**Data supplied**
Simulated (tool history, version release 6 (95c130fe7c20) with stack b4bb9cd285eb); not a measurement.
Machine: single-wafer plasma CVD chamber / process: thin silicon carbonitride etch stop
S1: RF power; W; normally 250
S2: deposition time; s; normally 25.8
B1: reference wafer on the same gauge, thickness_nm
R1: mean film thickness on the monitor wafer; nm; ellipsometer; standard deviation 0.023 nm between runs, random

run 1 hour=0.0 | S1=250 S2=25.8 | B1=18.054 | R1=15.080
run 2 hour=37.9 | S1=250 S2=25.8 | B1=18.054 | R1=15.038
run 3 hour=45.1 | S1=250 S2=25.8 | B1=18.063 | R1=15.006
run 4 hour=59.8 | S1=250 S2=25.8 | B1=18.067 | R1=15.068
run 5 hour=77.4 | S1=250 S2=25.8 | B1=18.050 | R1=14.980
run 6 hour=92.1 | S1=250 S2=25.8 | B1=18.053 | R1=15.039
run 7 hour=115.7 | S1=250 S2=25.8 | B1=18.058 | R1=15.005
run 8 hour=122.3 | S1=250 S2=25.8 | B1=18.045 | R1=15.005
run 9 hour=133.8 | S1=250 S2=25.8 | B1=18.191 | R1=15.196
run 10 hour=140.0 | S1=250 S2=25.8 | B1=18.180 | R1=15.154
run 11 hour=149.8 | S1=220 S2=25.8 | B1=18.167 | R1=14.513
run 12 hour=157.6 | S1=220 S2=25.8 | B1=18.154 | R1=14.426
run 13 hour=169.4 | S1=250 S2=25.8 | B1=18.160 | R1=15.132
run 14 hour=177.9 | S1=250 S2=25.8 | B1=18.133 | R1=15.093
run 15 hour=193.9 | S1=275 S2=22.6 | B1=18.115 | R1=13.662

**Required action**
The complete data is to be transcribed verbatim.

**Response**
Simulated (tool history, version release 6 (95c130fe7c20) with stack b4bb9cd285eb); not a measurement.
Machine: single-wafer plasma CVD chamber / process: thin silicon carbonitride etch stop
S1: RF power; W; normally 250
S2: deposition time; s; normally 25.8
B1: reference wafer on the same gauge, thickness_nm
R1: mean film thickness on the monitor wafer; nm; ellipsometer; standard deviation 0.023 nm between runs, random

run 1 hour=0.0 | S1=250 S2=25.8 | B1=18.054 | R1=15.080
run 2 hour=37.9 | S1=250 S2=25.8 | B1=18.054 | R1=15.038
run 3 hour=45.1 | S1=250 S2=25.8 | B1=18.063 | R1=15.006
run 4 hour=59.8 | S1=250 S2=25.8 | B1=18.067 | R1=15.068
run 5 hour=77.4 | S1=250 S2=25.8 | B1=18.050 | R1=14.980
run 6 hour=92.1 | S1=250 S2=25.8 | B1=18.053 | R1=15.039
run 7 hour=115.7 | S1=250 S2=25.8 | B1=18.058 | R1=15.005
run 8 hour=122.3 | S1=250 S2=25.8 | B1=18.045 | R1=15.005
run 9 hour=133.8 | S1=250 S2=25.8 | B1=18.191 | R1=15.196
run 10 hour=140.0 | S1=250 S2=25.8 | B1=18.180 | R1=15.154
run 11 hour=149.8 | S1=220 S2=25.8 | B1=18.167 | R1=14.513
run 12 hour=157.6 | S1=220 S2=25.8 | B1=18.154 | R1=14.426
run 13 hour=169.4 | S1=250 S2=25.8 | B1=18.160 | R1=15.132
run 14 hour=177.9 | S1=250 S2=25.8 | B1=18.133 | R1=15.093
run 15 hour=193.9 | S1=275 S2=22.6 | B1=18.115 | R1=13.662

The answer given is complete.